**WORK ITEM**
Beginning with the line below that contains "feature = diameter" and ending with the line that contains "X-----XXXX-----XXXX-----XXXX--XX", copy every line exactly. Copy nothing else.

**DATASET**
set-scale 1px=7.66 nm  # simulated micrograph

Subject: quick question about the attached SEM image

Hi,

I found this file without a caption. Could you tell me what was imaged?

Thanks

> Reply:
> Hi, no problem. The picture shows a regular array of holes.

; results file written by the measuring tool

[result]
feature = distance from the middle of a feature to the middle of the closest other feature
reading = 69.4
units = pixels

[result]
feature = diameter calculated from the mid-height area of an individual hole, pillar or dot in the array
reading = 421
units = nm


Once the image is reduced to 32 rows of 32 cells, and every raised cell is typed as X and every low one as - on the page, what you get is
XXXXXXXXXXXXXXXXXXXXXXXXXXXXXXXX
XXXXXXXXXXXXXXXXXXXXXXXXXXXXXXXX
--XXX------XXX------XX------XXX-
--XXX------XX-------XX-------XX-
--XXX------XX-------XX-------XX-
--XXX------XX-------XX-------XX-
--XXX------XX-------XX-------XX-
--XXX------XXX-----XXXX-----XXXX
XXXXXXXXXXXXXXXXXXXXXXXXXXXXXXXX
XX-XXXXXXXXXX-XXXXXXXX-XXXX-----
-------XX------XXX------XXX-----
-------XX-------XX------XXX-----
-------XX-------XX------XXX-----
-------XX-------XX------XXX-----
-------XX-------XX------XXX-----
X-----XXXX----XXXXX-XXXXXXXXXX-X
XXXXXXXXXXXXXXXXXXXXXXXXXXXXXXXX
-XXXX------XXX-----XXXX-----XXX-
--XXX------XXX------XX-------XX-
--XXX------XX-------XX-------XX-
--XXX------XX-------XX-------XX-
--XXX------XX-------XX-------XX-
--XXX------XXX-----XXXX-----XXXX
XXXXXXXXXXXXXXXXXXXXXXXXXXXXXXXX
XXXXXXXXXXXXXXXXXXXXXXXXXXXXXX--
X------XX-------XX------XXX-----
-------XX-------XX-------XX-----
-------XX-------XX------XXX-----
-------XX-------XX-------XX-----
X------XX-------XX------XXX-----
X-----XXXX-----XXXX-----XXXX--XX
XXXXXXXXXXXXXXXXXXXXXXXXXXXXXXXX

**EXERCISE RESPONSE**
feature = diameter calculated from the mid-height area of an individual hole, pillar or dot in the array
reading = 421
units = nm


Once the image is reduced to 32 rows of 32 cells, and every raised cell is typed as X and every low one as - on the page, what you get is
XXXXXXXXXXXXXXXXXXXXXXXXXXXXXXXX
XXXXXXXXXXXXXXXXXXXXXXXXXXXXXXXX
--XXX------XXX------XX------XXX-
--XXX------XX-------XX-------XX-
--XXX------XX-------XX-------XX-
--XXX------XX-------XX-------XX-
--XXX------XX-------XX-------XX-
--XXX------XXX-----XXXX-----XXXX
XXXXXXXXXXXXXXXXXXXXXXXXXXXXXXXX
XX-XXXXXXXXXX-XXXXXXXX-XXXX-----
-------XX------XXX------XXX-----
-------XX-------XX------XXX-----
-------XX-------XX------XXX-----
-------XX-------XX------XXX-----
-------XX-------XX------XXX-----
X-----XXXX----XXXXX-XXXXXXXXXX-X
XXXXXXXXXXXXXXXXXXXXXXXXXXXXXXXX
-XXXX------XXX-----XXXX-----XXX-
--XXX------XXX------XX-------XX-
--XXX------XX-------XX-------XX-
--XXX------XX-------XX-------XX-
--XXX------XX-------XX-------XX-
--XXX------XXX-----XXXX-----XXXX
XXXXXXXXXXXXXXXXXXXXXXXXXXXXXXXX
XXXXXXXXXXXXXXXXXXXXXXXXXXXXXX--
X------XX-------XX------XXX-----
-------XX-------XX-------XX-----
-------XX-------XX------XXX-----
-------XX-------XX-------XX-----
X------XX-------XX------XXX-----
X-----XXXX-----XXXX-----XXXX--XX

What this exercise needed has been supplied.